The first line of the entries below, the line containing "2148 | 15.875 |", and every line between them should be repeated exactly, and nothing else.

____ SOURCE INFORMATION

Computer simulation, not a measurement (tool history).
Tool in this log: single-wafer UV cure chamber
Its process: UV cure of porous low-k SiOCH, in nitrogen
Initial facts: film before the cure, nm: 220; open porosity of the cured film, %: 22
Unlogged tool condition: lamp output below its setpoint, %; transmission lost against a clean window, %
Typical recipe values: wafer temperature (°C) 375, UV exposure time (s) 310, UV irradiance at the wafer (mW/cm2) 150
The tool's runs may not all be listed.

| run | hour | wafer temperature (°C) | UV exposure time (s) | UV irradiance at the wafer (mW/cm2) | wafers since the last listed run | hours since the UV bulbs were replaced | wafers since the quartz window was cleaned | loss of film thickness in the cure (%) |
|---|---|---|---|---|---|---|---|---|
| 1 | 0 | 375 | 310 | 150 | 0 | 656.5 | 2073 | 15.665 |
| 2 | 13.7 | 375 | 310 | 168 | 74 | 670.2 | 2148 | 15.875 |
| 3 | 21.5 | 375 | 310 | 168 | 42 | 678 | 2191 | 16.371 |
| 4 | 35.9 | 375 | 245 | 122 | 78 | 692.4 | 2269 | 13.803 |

________

_TASK SOLUTION:_
Computer simulation, not a measurement (tool history).
Tool in this log: single-wafer UV cure chamber
Its process: UV cure of porous low-k SiOCH, in nitrogen
Initial facts: film before the cure, nm: 220; open porosity of the cured film, %: 22
Unlogged tool condition: lamp output below its setpoint, %; transmission lost against a clean window, %
Typical recipe values: wafer temperature (°C) 375, UV exposure time (s) 310, UV irradiance at the wafer (mW/cm2) 150
The tool's runs may not all be listed.

| run | hour | wafer temperature (°C) | UV exposure time (s) | UV irradiance at the wafer (mW/cm2) | wafers since the last listed run | hours since the UV bulbs were replaced | wafers since the quartz window was cleaned | loss of film thickness in the cure (%) |
|---|---|---|---|---|---|---|---|---|
| 1 | 0 | 375 | 310 | 150 | 0 | 656.5 | 2073 | 15.665 |
| 2 | 13.7 | 375 | 310 | 168 | 74 | 670.2 | 2148 | 15.875 |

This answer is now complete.